= = = = =

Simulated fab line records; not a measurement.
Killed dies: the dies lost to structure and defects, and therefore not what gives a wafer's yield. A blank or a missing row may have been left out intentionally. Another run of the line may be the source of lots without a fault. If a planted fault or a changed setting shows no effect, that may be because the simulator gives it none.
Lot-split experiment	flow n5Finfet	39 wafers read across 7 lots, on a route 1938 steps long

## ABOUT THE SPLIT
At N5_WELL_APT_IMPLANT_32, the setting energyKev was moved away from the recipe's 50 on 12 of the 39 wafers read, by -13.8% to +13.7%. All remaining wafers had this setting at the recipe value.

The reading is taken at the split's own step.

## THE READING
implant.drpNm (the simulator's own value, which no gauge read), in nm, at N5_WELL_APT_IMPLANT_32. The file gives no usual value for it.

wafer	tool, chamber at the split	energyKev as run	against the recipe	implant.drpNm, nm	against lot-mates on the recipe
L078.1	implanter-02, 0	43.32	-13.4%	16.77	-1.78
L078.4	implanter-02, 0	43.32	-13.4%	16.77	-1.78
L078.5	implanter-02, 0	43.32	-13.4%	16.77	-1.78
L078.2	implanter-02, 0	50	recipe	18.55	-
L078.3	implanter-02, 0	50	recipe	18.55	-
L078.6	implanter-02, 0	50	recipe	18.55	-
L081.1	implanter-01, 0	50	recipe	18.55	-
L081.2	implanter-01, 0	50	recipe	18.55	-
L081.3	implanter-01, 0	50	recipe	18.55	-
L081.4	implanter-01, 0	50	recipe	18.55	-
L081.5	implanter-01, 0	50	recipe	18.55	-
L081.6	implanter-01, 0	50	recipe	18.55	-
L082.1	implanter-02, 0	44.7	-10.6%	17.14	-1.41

= = = = =

Action item -
Restate all of the material exactly.

Worked solution -
Simulated fab line records; not a measurement.
Killed dies: the dies lost to structure and defects, and therefore not what gives a wafer's yield. A blank or a missing row may have been left out intentionally. Another run of the line may be the source of lots without a fault. If a planted fault or a changed setting shows no effect, that may be because the simulator gives it none.
Lot-split experiment	flow n5Finfet	39 wafers read across 7 lots, on a route 1938 steps long

## ABOUT THE SPLIT
At N5_WELL_APT_IMPLANT_32, the setting energyKev was moved away from the recipe's 50 on 12 of the 39 wafers read, by -13.8% to +13.7%. All remaining wafers had this setting at the recipe value.

The reading is taken at the split's own step.

## THE READING
implant.drpNm (the simulator's own value, which no gauge read), in nm, at N5_WELL_APT_IMPLANT_32. The file gives no usual value for it.

wafer	tool, chamber at the split	energyKev as run	against the recipe	implant.drpNm, nm	against lot-mates on the recipe
L078.1	implanter-02, 0	43.32	-13.4%	16.77	-1.78
L078.4	implanter-02, 0	43.32	-13.4%	16.77	-1.78
L078.5	implanter-02, 0	43.32	-13.4%	16.77	-1.78
L078.2	implanter-02, 0	50	recipe	18.55	-
L078.3	implanter-02, 0	50	recipe	18.55	-
L078.6	implanter-02, 0	50	recipe	18.55	-
L081.1	implanter-01, 0	50	recipe	18.55	-
L081.2	implanter-01, 0	50	recipe	18.55	-
L081.3	implanter-01, 0	50	recipe	18.55	-
L081.4	implanter-01, 0	50	recipe	18.55	-
L081.5	implanter-01, 0	50	recipe	18.55	-
L081.6	implanter-01, 0	50	recipe	18.55	-
L082.1	implanter-02, 0	44.7	-10.6%	17.14	-1.41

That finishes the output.